Work instruction :: Write out only the opening lines of the entries, through the line with "three in nm.".

Material shown ::

-- -- --

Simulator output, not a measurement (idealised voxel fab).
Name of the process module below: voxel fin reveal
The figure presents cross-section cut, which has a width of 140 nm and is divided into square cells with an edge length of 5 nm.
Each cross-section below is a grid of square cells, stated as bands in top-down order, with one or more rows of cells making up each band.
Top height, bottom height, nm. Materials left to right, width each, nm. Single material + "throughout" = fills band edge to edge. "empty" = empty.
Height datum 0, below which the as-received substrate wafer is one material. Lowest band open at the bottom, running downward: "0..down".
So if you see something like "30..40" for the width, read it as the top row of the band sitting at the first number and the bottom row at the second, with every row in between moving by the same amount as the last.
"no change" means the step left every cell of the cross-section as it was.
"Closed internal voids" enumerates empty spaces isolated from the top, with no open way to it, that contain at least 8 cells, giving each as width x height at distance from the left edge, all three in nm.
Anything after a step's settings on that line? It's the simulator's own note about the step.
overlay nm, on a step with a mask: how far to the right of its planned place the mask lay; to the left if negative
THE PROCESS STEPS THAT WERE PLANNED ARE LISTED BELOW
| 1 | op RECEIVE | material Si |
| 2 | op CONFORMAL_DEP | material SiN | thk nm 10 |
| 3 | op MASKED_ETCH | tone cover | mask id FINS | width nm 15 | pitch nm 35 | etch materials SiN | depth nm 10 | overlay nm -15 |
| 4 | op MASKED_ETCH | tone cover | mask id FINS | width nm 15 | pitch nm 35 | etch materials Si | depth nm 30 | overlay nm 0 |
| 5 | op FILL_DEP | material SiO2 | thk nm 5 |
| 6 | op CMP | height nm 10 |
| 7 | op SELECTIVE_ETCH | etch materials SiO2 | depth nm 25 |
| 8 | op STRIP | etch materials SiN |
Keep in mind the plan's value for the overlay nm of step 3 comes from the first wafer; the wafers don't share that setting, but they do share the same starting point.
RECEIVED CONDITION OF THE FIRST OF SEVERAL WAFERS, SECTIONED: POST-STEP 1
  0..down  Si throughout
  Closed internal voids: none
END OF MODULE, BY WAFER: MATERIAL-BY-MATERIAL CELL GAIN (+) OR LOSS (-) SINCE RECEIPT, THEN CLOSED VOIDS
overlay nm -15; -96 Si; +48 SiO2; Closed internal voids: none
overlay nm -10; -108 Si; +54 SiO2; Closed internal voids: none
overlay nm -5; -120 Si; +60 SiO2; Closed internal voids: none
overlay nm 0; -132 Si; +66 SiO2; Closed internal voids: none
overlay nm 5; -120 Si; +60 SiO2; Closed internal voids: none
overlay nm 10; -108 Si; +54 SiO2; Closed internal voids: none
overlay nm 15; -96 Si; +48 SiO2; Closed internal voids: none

-- -- --

Task solution ::
Simulator output, not a measurement (idealised voxel fab).
Name of the process module below: voxel fin reveal
The figure presents cross-section cut, which has a width of 140 nm and is divided into square cells with an edge length of 5 nm.
Each cross-section below is a grid of square cells, stated as bands in top-down order, with one or more rows of cells making up each band.
Top height, bottom height, nm. Materials left to right, width each, nm. Single material + "throughout" = fills band edge to edge. "empty" = empty.
Height datum 0, below which the as-received substrate wafer is one material. Lowest band open at the bottom, running downward: "0..down".
So if you see something like "30..40" for the width, read it as the top row of the band sitting at the first number and the bottom row at the second, with every row in between moving by the same amount as the last.
"no change" means the step left every cell of the cross-section as it was.
"Closed internal voids" enumerates empty spaces isolated from the top, with no open way to it, that contain at least 8 cells, giving each as width x height at distance from the left edge, all three in nm.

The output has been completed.